Excerpted records: Begin

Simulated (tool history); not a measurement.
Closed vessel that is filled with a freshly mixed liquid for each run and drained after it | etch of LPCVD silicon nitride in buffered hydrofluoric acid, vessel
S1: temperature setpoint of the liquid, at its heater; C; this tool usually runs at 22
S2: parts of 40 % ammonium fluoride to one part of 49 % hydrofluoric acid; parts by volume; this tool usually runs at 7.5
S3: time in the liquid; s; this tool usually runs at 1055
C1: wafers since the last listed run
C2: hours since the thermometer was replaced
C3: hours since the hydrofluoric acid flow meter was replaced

Excerpted records: End

## Requirement
Reproduce the entries above in full by retyping them exactly.

## Written reply
Simulated (tool history); not a measurement.
Closed vessel that is filled with a freshly mixed liquid for each run and drained after it | etch of LPCVD silicon nitride in buffered hydrofluoric acid, vessel
S1: temperature setpoint of the liquid, at its heater; C; this tool usually runs at 22
S2: parts of 40 % ammonium fluoride to one part of 49 % hydrofluoric acid; parts by volume; this tool usually runs at 7.5
S3: time in the liquid; s; this tool usually runs at 1055
C1: wafers since the last listed run
C2: hours since the thermometer was replaced
C3: hours since the hydrofluoric acid flow meter was replaced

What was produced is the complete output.